######
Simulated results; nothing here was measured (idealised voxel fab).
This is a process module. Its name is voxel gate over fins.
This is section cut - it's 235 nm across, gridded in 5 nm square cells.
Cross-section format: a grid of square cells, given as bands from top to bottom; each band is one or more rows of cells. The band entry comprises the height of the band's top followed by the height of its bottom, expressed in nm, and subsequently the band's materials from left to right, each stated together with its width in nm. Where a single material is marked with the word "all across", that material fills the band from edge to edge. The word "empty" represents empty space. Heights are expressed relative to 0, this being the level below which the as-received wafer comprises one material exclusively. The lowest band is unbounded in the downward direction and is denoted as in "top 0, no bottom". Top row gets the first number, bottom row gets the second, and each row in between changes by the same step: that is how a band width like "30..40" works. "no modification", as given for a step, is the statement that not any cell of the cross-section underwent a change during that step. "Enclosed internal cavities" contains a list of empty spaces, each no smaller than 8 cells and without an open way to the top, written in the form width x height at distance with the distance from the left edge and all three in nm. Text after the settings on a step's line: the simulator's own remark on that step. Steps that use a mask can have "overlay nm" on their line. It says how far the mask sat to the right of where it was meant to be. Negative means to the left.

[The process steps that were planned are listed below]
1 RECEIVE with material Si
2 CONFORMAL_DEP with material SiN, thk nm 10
######

● **Assigned task**: Transcribe, with no changes, the listing above from its first line through the line with "1 RECEIVE with material Si", including that line, and stop once it is done.

● **Task output**:
Simulated results; nothing here was measured (idealised voxel fab).
This is a process module. Its name is voxel gate over fins.
This is section cut - it's 235 nm across, gridded in 5 nm square cells.
Cross-section format: a grid of square cells, given as bands from top to bottom; each band is one or more rows of cells. The band entry comprises the height of the band's top followed by the height of its bottom, expressed in nm, and subsequently the band's materials from left to right, each stated together with its width in nm. Where a single material is marked with the word "all across", that material fills the band from edge to edge. The word "empty" represents empty space. Heights are expressed relative to 0, this being the level below which the as-received wafer comprises one material exclusively. The lowest band is unbounded in the downward direction and is denoted as in "top 0, no bottom". Top row gets the first number, bottom row gets the second, and each row in between changes by the same step: that is how a band width like "30..40" works. "no modification", as given for a step, is the statement that not any cell of the cross-section underwent a change during that step. "Enclosed internal cavities" contains a list of empty spaces, each no smaller than 8 cells and without an open way to the top, written in the form width x height at distance with the distance from the left edge and all three in nm. Text after the settings on a step's line: the simulator's own remark on that step. Steps that use a mask can have "overlay nm" on their line. It says how far the mask sat to the right of where it was meant to be. Negative means to the left.

[The process steps that were planned are listed below]
1 RECEIVE with material Si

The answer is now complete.